======== Given entries

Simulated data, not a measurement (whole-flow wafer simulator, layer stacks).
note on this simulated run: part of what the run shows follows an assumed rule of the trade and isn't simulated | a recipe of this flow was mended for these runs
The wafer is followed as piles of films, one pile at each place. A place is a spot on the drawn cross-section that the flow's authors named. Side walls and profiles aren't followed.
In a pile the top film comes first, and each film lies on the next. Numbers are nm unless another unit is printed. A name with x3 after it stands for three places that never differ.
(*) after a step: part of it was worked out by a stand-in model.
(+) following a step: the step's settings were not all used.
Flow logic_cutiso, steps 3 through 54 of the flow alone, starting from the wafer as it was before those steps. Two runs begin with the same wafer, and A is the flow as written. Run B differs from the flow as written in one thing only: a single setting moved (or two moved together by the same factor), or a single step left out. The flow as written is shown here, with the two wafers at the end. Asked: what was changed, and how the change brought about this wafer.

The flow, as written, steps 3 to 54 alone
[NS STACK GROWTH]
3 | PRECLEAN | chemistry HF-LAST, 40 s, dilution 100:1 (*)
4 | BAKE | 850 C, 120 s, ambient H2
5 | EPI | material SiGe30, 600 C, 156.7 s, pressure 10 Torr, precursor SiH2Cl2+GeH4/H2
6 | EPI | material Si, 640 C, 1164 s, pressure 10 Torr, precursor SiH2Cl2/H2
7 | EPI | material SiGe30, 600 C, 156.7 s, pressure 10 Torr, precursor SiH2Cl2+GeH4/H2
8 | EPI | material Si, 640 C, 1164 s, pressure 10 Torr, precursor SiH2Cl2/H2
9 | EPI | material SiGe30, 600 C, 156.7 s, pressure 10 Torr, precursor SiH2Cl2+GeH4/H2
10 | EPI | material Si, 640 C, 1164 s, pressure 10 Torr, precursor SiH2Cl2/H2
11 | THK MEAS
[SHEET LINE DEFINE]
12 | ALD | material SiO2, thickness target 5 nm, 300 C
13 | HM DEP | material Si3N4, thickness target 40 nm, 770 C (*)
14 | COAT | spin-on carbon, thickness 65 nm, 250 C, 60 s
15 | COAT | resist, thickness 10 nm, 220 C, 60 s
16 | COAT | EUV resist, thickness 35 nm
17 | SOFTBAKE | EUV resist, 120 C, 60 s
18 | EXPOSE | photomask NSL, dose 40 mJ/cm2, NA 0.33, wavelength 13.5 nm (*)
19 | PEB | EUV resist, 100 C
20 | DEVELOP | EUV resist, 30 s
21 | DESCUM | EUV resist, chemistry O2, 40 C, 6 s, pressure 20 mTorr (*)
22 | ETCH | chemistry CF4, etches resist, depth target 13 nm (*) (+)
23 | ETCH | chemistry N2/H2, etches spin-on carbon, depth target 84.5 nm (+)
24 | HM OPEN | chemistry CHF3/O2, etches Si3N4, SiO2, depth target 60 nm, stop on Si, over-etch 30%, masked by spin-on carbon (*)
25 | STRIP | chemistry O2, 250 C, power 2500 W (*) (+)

================

• [Work item] The lines needed are the ones from the first line of the entries through the line that contains "(+) following a", given again without any change.

• [Expected answer]
Simulated data, not a measurement (whole-flow wafer simulator, layer stacks).
note on this simulated run: part of what the run shows follows an assumed rule of the trade and isn't simulated | a recipe of this flow was mended for these runs
The wafer is followed as piles of films, one pile at each place. A place is a spot on the drawn cross-section that the flow's authors named. Side walls and profiles aren't followed.
In a pile the top film comes first, and each film lies on the next. Numbers are nm unless another unit is printed. A name with x3 after it stands for three places that never differ.
(*) after a step: part of it was worked out by a stand-in model.
(+) following a step: the step's settings were not all used.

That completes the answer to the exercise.